> **Work instruction**: Could you return the lines below exactly, from the first line up to and including the line that holds "Predict the results"?

> **Source data**:
━━━━━━━━━━
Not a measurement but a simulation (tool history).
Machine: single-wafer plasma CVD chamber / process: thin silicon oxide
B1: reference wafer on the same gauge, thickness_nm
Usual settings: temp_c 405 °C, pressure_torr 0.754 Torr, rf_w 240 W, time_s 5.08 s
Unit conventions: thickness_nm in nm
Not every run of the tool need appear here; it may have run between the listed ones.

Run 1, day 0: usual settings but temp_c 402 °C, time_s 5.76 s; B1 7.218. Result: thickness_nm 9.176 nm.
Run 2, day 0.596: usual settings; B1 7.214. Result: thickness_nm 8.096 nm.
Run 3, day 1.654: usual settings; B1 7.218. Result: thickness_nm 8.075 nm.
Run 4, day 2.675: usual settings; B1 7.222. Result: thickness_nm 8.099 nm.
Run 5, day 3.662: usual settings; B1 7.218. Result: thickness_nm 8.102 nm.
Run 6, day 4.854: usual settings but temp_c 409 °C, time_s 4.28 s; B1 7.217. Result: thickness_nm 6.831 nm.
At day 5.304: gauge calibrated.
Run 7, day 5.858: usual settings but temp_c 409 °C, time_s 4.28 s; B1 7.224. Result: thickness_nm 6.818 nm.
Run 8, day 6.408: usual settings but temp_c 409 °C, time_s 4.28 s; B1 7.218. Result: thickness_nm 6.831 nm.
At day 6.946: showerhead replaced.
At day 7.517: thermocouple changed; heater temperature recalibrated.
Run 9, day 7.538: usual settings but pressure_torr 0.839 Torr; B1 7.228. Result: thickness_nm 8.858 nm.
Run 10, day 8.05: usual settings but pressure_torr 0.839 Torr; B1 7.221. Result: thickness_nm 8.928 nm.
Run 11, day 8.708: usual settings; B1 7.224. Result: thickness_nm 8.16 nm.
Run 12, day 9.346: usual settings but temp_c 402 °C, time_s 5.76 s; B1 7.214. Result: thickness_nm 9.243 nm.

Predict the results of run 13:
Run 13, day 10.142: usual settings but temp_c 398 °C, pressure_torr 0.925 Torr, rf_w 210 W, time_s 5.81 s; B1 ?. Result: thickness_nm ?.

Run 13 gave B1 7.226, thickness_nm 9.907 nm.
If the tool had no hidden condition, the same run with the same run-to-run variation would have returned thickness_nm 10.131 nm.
━━━━━━━━━━

> **Answer box**:
Not a measurement but a simulation (tool history).
Machine: single-wafer plasma CVD chamber / process: thin silicon oxide
B1: reference wafer on the same gauge, thickness_nm
Usual settings: temp_c 405 °C, pressure_torr 0.754 Torr, rf_w 240 W, time_s 5.08 s
Unit conventions: thickness_nm in nm
Not every run of the tool need appear here; it may have run between the listed ones.

Run 1, day 0: usual settings but temp_c 402 °C, time_s 5.76 s; B1 7.218. Result: thickness_nm 9.176 nm.
Run 2, day 0.596: usual settings; B1 7.214. Result: thickness_nm 8.096 nm.
Run 3, day 1.654: usual settings; B1 7.218. Result: thickness_nm 8.075 nm.
Run 4, day 2.675: usual settings; B1 7.222. Result: thickness_nm 8.099 nm.
Run 5, day 3.662: usual settings; B1 7.218. Result: thickness_nm 8.102 nm.
Run 6, day 4.854: usual settings but temp_c 409 °C, time_s 4.28 s; B1 7.217. Result: thickness_nm 6.831 nm.
At day 5.304: gauge calibrated.
Run 7, day 5.858: usual settings but temp_c 409 °C, time_s 4.28 s; B1 7.224. Result: thickness_nm 6.818 nm.
Run 8, day 6.408: usual settings but temp_c 409 °C, time_s 4.28 s; B1 7.218. Result: thickness_nm 6.831 nm.
At day 6.946: showerhead replaced.
At day 7.517: thermocouple changed; heater temperature recalibrated.
Run 9, day 7.538: usual settings but pressure_torr 0.839 Torr; B1 7.228. Result: thickness_nm 8.858 nm.
Run 10, day 8.05: usual settings but pressure_torr 0.839 Torr; B1 7.221. Result: thickness_nm 8.928 nm.
Run 11, day 8.708: usual settings; B1 7.224. Result: thickness_nm 8.16 nm.
Run 12, day 9.346: usual settings but temp_c 402 °C, time_s 5.76 s; B1 7.214. Result: thickness_nm 9.243 nm.

Predict the results of run 13:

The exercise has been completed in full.